(Dataset records)

*** Block opens ***

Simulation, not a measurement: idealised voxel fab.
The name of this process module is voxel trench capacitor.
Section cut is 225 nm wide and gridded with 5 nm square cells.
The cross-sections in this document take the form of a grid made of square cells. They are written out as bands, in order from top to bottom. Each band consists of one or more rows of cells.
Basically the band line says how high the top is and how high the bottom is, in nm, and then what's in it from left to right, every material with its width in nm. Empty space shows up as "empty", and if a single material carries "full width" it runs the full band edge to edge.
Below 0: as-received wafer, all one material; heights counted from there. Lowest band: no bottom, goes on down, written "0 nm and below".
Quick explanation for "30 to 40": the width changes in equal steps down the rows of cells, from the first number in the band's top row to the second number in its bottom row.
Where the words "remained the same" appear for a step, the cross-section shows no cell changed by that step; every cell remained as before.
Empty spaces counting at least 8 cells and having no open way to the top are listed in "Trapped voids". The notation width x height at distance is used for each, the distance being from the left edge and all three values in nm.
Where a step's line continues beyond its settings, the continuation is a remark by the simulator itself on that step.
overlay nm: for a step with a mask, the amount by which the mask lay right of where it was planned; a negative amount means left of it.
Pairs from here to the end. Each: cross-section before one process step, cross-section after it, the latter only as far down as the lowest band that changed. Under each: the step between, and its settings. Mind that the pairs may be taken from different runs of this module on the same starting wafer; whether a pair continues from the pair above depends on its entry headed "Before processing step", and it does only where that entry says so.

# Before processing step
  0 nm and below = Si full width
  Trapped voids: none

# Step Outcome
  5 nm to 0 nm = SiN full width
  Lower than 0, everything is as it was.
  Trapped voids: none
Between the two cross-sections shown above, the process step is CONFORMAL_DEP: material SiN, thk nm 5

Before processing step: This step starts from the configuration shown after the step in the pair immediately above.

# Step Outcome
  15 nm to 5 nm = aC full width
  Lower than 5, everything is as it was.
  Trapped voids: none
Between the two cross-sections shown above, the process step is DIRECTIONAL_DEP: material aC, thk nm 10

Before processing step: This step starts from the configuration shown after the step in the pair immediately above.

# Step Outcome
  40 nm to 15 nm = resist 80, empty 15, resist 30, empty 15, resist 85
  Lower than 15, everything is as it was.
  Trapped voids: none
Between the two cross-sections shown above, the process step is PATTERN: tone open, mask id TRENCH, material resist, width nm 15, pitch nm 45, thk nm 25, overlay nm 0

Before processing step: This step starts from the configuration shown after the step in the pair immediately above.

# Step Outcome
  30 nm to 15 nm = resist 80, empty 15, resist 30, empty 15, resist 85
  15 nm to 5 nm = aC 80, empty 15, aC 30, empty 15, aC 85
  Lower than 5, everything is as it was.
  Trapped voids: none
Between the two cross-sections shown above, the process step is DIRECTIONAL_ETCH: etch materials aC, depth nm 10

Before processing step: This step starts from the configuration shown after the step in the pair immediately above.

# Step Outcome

*** Block closes ***

(Task item) Look above for the line holding "Basically the band". Print it and every line after it, exactly, through the line holding "overlay nm: for".

(Solution)
Basically the band line says how high the top is and how high the bottom is, in nm, and then what's in it from left to right, every material with its width in nm. Empty space shows up as "empty", and if a single material carries "full width" it runs the full band edge to edge.
Below 0: as-received wafer, all one material; heights counted from there. Lowest band: no bottom, goes on down, written "0 nm and below".
Quick explanation for "30 to 40": the width changes in equal steps down the rows of cells, from the first number in the band's top row to the second number in its bottom row.
Where the words "remained the same" appear for a step, the cross-section shows no cell changed by that step; every cell remained as before.
Empty spaces counting at least 8 cells and having no open way to the top are listed in "Trapped voids". The notation width x height at distance is used for each, the distance being from the left edge and all three values in nm.
Where a step's line continues beyond its settings, the continuation is a remark by the simulator itself on that step.
overlay nm: for a step with a mask, the amount by which the mask lay right of where it was planned; a negative amount means left of it.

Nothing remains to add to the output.